Set down exactly the lines of the records from the top to the line containing "Hi, map below."; include both.

-------- DATA RECORDS

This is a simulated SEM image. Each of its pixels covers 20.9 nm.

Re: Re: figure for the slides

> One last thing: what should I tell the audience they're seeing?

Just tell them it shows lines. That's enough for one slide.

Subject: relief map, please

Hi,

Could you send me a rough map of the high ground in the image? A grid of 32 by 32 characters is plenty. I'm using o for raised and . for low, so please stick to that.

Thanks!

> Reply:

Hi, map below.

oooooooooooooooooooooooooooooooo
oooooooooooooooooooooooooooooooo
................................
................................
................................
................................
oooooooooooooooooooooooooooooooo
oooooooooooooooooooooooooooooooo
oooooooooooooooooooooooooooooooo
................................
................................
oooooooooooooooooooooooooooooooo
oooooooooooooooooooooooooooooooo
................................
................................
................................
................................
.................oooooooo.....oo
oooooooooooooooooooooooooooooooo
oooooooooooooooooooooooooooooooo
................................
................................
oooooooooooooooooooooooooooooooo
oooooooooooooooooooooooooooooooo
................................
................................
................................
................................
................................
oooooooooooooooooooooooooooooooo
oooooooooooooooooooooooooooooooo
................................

----------------

## RESPONSE
This is a simulated SEM image. Each of its pixels covers 20.9 nm.

Re: Re: figure for the slides

> One last thing: what should I tell the audience they're seeing?

Just tell them it shows lines. That's enough for one slide.

Subject: relief map, please

Hi,

Could you send me a rough map of the high ground in the image? A grid of 32 by 32 characters is plenty. I'm using o for raised and . for low, so please stick to that.

Thanks!

> Reply:

Hi, map below.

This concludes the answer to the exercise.